[Dataset records — start]
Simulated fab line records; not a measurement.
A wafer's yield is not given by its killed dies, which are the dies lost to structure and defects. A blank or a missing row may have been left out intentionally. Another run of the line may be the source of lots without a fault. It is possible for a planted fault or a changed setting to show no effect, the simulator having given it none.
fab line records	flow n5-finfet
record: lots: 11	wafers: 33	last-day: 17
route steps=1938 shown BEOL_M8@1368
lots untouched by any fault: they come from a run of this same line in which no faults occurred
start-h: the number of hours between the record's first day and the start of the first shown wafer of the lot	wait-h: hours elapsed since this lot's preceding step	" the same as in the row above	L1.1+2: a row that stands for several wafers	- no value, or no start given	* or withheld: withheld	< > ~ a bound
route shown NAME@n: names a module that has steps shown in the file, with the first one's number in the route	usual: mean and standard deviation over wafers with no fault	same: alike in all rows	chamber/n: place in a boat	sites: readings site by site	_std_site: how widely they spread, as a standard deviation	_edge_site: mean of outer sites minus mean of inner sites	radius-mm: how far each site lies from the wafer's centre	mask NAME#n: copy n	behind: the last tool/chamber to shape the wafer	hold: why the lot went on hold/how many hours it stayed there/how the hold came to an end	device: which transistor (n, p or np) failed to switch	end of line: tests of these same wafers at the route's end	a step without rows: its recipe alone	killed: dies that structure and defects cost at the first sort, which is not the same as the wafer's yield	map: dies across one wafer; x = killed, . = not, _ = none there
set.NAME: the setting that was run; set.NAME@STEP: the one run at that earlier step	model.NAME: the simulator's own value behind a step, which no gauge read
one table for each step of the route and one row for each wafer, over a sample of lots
[Dataset records — finish]

# Work request:
Repeat the records word for word.

# Reply:
Simulated fab line records; not a measurement.
A wafer's yield is not given by its killed dies, which are the dies lost to structure and defects. A blank or a missing row may have been left out intentionally. Another run of the line may be the source of lots without a fault. It is possible for a planted fault or a changed setting to show no effect, the simulator having given it none.
fab line records	flow n5-finfet
record: lots: 11	wafers: 33	last-day: 17
route steps=1938 shown BEOL_M8@1368
lots untouched by any fault: they come from a run of this same line in which no faults occurred
start-h: the number of hours between the record's first day and the start of the first shown wafer of the lot	wait-h: hours elapsed since this lot's preceding step	" the same as in the row above	L1.1+2: a row that stands for several wafers	- no value, or no start given	* or withheld: withheld	< > ~ a bound
route shown NAME@n: names a module that has steps shown in the file, with the first one's number in the route	usual: mean and standard deviation over wafers with no fault	same: alike in all rows	chamber/n: place in a boat	sites: readings site by site	_std_site: how widely they spread, as a standard deviation	_edge_site: mean of outer sites minus mean of inner sites	radius-mm: how far each site lies from the wafer's centre	mask NAME#n: copy n	behind: the last tool/chamber to shape the wafer	hold: why the lot went on hold/how many hours it stayed there/how the hold came to an end	device: which transistor (n, p or np) failed to switch	end of line: tests of these same wafers at the route's end	a step without rows: its recipe alone	killed: dies that structure and defects cost at the first sort, which is not the same as the wafer's yield	map: dies across one wafer; x = killed, . = not, _ = none there
set.NAME: the setting that was run; set.NAME@STEP: the one run at that earlier step	model.NAME: the simulator's own value behind a step, which no gauge read
one table for each step of the route and one row for each wafer, over a sample of lots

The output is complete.